(Work item): A stretch of the entries below is to be set down exactly, running from the line with "Rule: a lot" through the line with "WHICH TOOL RAN EACH LOT", both included, and no other line.

(Data to examine):
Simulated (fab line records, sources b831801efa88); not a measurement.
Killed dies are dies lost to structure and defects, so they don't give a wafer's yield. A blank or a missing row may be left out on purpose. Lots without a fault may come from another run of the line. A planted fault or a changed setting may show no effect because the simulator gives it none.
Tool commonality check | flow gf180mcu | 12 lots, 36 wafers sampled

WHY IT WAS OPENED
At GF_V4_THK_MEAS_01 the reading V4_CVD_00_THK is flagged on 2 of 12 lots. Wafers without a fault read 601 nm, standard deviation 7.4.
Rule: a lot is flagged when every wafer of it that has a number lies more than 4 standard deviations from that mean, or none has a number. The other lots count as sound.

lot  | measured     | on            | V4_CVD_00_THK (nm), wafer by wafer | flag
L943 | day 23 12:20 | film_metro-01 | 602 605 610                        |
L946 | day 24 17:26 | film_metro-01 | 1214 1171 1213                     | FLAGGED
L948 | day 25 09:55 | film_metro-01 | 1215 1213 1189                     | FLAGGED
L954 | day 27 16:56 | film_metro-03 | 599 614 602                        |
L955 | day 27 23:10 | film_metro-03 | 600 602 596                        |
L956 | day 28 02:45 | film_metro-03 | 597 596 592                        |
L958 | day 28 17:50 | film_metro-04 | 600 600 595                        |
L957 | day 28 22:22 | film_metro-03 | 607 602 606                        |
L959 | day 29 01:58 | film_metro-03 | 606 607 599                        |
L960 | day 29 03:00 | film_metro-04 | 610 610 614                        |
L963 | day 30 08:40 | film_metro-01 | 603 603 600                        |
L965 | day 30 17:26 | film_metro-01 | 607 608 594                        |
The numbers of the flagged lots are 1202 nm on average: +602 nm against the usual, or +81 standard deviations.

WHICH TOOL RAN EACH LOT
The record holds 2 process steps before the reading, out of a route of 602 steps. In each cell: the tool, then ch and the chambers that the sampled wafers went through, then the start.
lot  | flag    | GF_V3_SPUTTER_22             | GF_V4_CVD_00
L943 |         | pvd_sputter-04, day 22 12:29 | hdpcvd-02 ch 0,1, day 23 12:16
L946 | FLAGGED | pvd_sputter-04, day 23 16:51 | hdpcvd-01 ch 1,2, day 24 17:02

(Answer box):
Rule: a lot is flagged when every wafer of it that has a number lies more than 4 standard deviations from that mean, or none has a number. The other lots count as sound.

lot  | measured     | on            | V4_CVD_00_THK (nm), wafer by wafer | flag
L943 | day 23 12:20 | film_metro-01 | 602 605 610                        |
L946 | day 24 17:26 | film_metro-01 | 1214 1171 1213                     | FLAGGED
L948 | day 25 09:55 | film_metro-01 | 1215 1213 1189                     | FLAGGED
L954 | day 27 16:56 | film_metro-03 | 599 614 602                        |
L955 | day 27 23:10 | film_metro-03 | 600 602 596                        |
L956 | day 28 02:45 | film_metro-03 | 597 596 592                        |
L958 | day 28 17:50 | film_metro-04 | 600 600 595                        |
L957 | day 28 22:22 | film_metro-03 | 607 602 606                        |
L959 | day 29 01:58 | film_metro-03 | 606 607 599                        |
L960 | day 29 03:00 | film_metro-04 | 610 610 614                        |
L963 | day 30 08:40 | film_metro-01 | 603 603 600                        |
L965 | day 30 17:26 | film_metro-01 | 607 608 594                        |
The numbers of the flagged lots are 1202 nm on average: +602 nm against the usual, or +81 standard deviations.

WHICH TOOL RAN EACH LOT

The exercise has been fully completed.